Work order:
In the data below, find the line containing "Lab notebook", then set down that line and every later line up to and including the line containing "quantity,unit,value", exactly.

Dataset entries:
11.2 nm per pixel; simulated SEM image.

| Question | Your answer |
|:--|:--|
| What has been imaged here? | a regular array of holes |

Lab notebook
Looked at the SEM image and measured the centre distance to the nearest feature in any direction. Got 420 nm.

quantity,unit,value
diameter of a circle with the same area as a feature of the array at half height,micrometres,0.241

Response:
Lab notebook
Looked at the SEM image and measured the centre distance to the nearest feature in any direction. Got 420 nm.

quantity,unit,value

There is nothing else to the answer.